=== Work request ===
Print the lines in the listing below that fall between the line with "It can be read" and the line with "field_l, v_sur x3, via_wl", those two lines included, exactly as they stand and with nothing else.

Data under study Block Start

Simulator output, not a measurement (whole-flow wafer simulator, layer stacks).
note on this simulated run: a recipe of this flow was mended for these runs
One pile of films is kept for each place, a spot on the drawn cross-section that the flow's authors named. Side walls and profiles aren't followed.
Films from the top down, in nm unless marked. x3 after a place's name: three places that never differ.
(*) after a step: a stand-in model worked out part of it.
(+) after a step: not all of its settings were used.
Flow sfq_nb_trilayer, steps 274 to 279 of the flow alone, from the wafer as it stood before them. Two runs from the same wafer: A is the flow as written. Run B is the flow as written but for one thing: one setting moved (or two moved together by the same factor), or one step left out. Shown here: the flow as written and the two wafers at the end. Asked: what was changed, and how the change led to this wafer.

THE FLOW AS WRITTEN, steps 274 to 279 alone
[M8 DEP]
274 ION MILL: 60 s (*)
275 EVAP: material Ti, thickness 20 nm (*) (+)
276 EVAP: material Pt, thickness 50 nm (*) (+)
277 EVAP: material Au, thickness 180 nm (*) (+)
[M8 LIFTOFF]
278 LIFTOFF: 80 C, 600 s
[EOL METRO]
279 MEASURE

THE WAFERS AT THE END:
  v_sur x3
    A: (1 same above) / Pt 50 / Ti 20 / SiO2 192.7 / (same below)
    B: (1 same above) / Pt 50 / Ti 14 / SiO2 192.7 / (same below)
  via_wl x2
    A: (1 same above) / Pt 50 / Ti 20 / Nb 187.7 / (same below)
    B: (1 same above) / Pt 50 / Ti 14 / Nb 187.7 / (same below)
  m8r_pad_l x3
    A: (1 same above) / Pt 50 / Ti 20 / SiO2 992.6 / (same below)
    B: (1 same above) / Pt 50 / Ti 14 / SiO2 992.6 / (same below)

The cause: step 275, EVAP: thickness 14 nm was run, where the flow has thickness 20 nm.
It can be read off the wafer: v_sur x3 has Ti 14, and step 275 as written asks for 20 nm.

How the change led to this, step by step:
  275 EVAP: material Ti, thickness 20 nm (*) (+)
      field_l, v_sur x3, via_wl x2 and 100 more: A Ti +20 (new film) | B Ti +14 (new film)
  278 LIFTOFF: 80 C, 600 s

Data under study Block End

=== Task answer ===
It can be read off the wafer: v_sur x3 has Ti 14, and step 275 as written asks for 20 nm.

How the change led to this, step by step:
  275 EVAP: material Ti, thickness 20 nm (*) (+)
      field_l, v_sur x3, via_wl x2 and 100 more: A Ti +20 (new film) | B Ti +14 (new film)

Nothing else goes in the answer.